Work instruction:
What is needed is an exact copy of the lines in the listing below, from the one with "Back: lines" up to and including the one with "LLLLLLLLLLLLLLLLLLLLLLLLLLLLLLLH", with no other lines.

Data listing:
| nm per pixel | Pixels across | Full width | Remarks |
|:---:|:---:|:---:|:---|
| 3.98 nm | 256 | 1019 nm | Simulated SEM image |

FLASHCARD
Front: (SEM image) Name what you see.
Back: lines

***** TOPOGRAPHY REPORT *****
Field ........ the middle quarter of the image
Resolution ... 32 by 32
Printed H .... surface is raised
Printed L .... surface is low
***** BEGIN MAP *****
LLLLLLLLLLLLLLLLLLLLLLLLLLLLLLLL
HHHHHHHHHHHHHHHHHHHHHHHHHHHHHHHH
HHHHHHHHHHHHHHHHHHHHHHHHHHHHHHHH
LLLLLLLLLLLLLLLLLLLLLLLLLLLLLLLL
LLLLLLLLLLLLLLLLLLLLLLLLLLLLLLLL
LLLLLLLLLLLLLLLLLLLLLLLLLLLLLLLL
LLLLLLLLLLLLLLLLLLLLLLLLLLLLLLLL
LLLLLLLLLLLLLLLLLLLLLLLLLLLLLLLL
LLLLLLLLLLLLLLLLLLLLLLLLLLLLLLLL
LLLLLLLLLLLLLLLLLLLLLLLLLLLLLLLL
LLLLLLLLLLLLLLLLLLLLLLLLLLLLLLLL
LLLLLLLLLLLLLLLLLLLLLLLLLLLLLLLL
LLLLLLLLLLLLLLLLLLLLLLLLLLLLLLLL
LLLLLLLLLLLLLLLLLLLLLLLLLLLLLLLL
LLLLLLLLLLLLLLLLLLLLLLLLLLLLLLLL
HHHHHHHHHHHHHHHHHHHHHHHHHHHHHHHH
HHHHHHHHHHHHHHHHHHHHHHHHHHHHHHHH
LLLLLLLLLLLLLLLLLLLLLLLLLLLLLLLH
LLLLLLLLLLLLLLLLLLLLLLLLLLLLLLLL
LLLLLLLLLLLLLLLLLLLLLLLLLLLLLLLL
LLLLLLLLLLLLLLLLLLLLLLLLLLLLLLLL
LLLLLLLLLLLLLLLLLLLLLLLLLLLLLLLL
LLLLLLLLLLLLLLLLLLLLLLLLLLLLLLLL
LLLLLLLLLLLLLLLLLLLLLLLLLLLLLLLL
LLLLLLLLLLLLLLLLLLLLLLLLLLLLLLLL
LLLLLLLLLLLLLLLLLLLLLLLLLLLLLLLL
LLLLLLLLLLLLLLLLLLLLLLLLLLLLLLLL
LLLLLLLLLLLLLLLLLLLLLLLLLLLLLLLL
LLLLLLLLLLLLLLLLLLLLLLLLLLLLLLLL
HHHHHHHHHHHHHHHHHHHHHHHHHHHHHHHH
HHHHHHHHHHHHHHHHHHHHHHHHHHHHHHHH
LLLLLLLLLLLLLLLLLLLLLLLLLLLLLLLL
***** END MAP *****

Response area:
Back: lines

***** TOPOGRAPHY REPORT *****
Field ........ the middle quarter of the image
Resolution ... 32 by 32
Printed H .... surface is raised
Printed L .... surface is low
***** BEGIN MAP *****
LLLLLLLLLLLLLLLLLLLLLLLLLLLLLLLL
HHHHHHHHHHHHHHHHHHHHHHHHHHHHHHHH
HHHHHHHHHHHHHHHHHHHHHHHHHHHHHHHH
LLLLLLLLLLLLLLLLLLLLLLLLLLLLLLLL
LLLLLLLLLLLLLLLLLLLLLLLLLLLLLLLL
LLLLLLLLLLLLLLLLLLLLLLLLLLLLLLLL
LLLLLLLLLLLLLLLLLLLLLLLLLLLLLLLL
LLLLLLLLLLLLLLLLLLLLLLLLLLLLLLLL
LLLLLLLLLLLLLLLLLLLLLLLLLLLLLLLL
LLLLLLLLLLLLLLLLLLLLLLLLLLLLLLLL
LLLLLLLLLLLLLLLLLLLLLLLLLLLLLLLL
LLLLLLLLLLLLLLLLLLLLLLLLLLLLLLLL
LLLLLLLLLLLLLLLLLLLLLLLLLLLLLLLL
LLLLLLLLLLLLLLLLLLLLLLLLLLLLLLLL
LLLLLLLLLLLLLLLLLLLLLLLLLLLLLLLL
HHHHHHHHHHHHHHHHHHHHHHHHHHHHHHHH
HHHHHHHHHHHHHHHHHHHHHHHHHHHHHHHH
LLLLLLLLLLLLLLLLLLLLLLLLLLLLLLLH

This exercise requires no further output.